-- Opening Marker --
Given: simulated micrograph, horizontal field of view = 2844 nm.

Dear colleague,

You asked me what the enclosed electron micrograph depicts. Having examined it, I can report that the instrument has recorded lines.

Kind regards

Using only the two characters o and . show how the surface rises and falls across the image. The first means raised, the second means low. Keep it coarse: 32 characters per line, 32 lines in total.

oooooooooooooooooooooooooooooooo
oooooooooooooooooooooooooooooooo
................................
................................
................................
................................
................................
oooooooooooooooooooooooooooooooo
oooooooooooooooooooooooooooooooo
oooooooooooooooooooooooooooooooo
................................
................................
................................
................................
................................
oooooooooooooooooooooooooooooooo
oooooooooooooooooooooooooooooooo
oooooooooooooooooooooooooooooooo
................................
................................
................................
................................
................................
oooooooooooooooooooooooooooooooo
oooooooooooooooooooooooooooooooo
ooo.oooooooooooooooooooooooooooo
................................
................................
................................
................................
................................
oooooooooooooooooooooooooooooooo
-- Closing Marker --

*WORK REQUEST*
Your response should hold the lines from the first line of the entries above through the line with "Using only the", each retyped exactly, and nothing else.

*EXERCISE SOLUTION*
Given: simulated micrograph, horizontal field of view = 2844 nm.

Dear colleague,

You asked me what the enclosed electron micrograph depicts. Having examined it, I can report that the instrument has recorded lines.

Kind regards

Using only the two characters o and . show how the surface rises and falls across the image. The first means raised, the second means low. Keep it coarse: 32 characters per line, 32 lines in total.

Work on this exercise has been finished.